----- Extracted information
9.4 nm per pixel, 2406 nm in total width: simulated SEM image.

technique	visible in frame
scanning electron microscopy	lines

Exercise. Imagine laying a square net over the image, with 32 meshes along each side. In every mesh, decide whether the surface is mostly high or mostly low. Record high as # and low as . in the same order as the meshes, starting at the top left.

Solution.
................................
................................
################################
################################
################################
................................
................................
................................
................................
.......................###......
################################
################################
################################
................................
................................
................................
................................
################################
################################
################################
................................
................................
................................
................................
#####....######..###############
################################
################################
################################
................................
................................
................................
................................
----------

Work request:
Every single line of the listing must be retyped exactly.

Worked solution:
9.4 nm per pixel, 2406 nm in total width: simulated SEM image.

technique	visible in frame
scanning electron microscopy	lines

Exercise. Imagine laying a square net over the image, with 32 meshes along each side. In every mesh, decide whether the surface is mostly high or mostly low. Record high as # and low as . in the same order as the meshes, starting at the top left.

Solution.
................................
................................
################################
################################
################################
................................
................................
................................
................................
.......................###......
################################
################################
################################
................................
................................
................................
................................
################################
################################
################################
................................
................................
................................
................................
#####....######..###############
################################
################################
################################
................................
................................
................................
................................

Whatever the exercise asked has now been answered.